Supplied data
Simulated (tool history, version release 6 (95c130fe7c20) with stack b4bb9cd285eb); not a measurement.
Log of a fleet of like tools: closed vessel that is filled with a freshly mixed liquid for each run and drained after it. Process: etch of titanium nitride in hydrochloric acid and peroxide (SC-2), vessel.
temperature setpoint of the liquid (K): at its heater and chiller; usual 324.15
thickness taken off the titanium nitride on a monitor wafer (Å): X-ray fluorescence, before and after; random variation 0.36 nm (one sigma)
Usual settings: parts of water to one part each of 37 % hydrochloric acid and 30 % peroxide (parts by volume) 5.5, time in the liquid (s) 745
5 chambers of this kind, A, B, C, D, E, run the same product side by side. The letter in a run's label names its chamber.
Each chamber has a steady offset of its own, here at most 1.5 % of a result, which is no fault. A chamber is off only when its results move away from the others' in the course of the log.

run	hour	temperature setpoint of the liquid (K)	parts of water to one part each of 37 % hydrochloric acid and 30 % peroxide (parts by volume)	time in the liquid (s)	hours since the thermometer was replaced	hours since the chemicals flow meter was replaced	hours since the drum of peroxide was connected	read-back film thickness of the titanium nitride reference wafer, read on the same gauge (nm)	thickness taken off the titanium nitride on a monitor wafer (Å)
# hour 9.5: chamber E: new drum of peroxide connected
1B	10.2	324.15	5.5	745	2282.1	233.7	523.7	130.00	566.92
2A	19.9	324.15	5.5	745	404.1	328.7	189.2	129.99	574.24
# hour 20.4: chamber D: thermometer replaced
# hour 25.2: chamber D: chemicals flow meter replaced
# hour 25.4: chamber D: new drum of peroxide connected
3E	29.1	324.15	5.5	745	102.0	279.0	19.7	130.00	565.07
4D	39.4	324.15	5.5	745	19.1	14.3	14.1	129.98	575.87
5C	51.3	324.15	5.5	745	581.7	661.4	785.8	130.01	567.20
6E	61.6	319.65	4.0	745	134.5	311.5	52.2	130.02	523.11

Assignment
Working from the material above, restate word for word the lines between the line with "5 chambers of" and the line with "Each chamber has", both included, and only those.

Response box
5 chambers of this kind, A, B, C, D, E, run the same product side by side. The letter in a run's label names its chamber.
Each chamber has a steady offset of its own, here at most 1.5 % of a result, which is no fault. A chamber is off only when its results move away from the others' in the course of the log.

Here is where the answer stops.